(Assigned task):
Please repeat the data in full, character for character.

(Record set):
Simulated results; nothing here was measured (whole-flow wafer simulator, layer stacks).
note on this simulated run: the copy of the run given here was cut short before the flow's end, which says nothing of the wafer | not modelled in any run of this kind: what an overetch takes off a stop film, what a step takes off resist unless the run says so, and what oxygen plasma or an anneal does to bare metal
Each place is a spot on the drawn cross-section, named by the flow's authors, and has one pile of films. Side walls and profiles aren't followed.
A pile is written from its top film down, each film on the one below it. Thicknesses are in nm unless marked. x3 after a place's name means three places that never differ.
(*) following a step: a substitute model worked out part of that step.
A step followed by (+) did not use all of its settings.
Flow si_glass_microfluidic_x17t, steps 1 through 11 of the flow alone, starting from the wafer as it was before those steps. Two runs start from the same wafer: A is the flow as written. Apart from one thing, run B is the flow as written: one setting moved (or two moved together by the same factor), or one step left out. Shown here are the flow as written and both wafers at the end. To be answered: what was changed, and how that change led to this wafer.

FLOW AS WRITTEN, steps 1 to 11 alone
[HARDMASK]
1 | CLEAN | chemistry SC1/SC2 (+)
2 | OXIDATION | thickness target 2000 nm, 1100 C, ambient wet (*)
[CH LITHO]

(Answer space):
Simulated results; nothing here was measured (whole-flow wafer simulator, layer stacks).
note on this simulated run: the copy of the run given here was cut short before the flow's end, which says nothing of the wafer | not modelled in any run of this kind: what an overetch takes off a stop film, what a step takes off resist unless the run says so, and what oxygen plasma or an anneal does to bare metal
Each place is a spot on the drawn cross-section, named by the flow's authors, and has one pile of films. Side walls and profiles aren't followed.
A pile is written from its top film down, each film on the one below it. Thicknesses are in nm unless marked. x3 after a place's name means three places that never differ.
(*) following a step: a substitute model worked out part of that step.
A step followed by (+) did not use all of its settings.
Flow si_glass_microfluidic_x17t, steps 1 through 11 of the flow alone, starting from the wafer as it was before those steps. Two runs start from the same wafer: A is the flow as written. Apart from one thing, run B is the flow as written: one setting moved (or two moved together by the same factor), or one step left out. Shown here are the flow as written and both wafers at the end. To be answered: what was changed, and how that change led to this wafer.

FLOW AS WRITTEN, steps 1 to 11 alone
[HARDMASK]
1 | CLEAN | chemistry SC1/SC2 (+)
2 | OXIDATION | thickness target 2000 nm, 1100 C, ambient wet (*)
[CH LITHO]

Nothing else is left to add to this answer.